Work instruction » The entries below are to be repeated verbatim, in full.

= Beginning of Section =

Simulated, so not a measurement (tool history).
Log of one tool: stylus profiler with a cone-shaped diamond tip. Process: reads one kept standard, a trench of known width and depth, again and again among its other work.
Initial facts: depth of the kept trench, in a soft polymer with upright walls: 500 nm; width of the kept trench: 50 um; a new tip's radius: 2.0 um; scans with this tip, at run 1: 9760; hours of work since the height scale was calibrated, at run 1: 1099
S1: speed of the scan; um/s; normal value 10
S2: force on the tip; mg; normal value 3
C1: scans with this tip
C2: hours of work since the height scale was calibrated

= End of Section =

Task answer »
Simulated, so not a measurement (tool history).
Log of one tool: stylus profiler with a cone-shaped diamond tip. Process: reads one kept standard, a trench of known width and depth, again and again among its other work.
Initial facts: depth of the kept trench, in a soft polymer with upright walls: 500 nm; width of the kept trench: 50 um; a new tip's radius: 2.0 um; scans with this tip, at run 1: 9760; hours of work since the height scale was calibrated, at run 1: 1099
S1: speed of the scan; um/s; normal value 10
S2: force on the tip; mg; normal value 3
C1: scans with this tip
C2: hours of work since the height scale was calibrated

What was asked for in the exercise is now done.